Records provided:
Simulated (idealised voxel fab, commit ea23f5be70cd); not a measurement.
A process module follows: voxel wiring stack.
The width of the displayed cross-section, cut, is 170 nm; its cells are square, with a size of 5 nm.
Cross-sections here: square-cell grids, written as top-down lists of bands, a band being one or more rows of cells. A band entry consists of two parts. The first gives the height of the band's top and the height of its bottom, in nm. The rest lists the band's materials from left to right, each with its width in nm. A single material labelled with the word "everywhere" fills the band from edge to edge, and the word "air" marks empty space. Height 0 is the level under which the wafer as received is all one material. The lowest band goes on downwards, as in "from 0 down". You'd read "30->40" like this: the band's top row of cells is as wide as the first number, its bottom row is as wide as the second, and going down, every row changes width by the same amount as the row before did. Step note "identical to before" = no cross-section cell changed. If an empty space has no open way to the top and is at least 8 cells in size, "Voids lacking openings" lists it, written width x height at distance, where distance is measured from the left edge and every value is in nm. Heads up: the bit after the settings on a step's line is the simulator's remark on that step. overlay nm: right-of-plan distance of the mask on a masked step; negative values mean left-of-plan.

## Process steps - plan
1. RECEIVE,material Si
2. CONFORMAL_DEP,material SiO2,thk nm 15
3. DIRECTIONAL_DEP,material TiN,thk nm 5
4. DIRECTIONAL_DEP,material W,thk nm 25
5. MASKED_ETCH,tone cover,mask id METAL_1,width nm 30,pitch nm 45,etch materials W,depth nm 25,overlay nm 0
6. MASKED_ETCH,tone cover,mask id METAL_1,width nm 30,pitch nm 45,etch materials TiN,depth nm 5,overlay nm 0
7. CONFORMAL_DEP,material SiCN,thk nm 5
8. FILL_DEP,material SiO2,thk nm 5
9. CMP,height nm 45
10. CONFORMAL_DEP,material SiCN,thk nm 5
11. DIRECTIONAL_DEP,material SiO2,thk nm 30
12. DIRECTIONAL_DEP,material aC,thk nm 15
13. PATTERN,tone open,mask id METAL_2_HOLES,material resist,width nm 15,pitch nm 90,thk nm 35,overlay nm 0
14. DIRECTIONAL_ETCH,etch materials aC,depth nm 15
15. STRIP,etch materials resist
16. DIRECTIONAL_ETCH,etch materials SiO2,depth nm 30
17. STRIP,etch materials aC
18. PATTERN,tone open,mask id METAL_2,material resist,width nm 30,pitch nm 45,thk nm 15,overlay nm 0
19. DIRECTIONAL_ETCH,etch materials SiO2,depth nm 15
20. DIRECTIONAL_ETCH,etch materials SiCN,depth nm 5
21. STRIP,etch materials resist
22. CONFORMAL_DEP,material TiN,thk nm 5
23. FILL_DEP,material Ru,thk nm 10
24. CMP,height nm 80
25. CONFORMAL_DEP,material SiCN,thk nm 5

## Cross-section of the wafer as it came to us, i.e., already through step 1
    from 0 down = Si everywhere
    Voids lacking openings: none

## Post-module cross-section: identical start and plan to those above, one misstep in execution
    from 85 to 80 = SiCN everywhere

Work instruction: Reproduce word for word the material above, starting with the line that has "from 0 down = Si everywhere" and stopping after the line that has "## Post-module cross-section: identical".

Exercise response:
    from 0 down = Si everywhere
    Voids lacking openings: none

## Post-module cross-section: identical start and plan to those above, one misstep in execution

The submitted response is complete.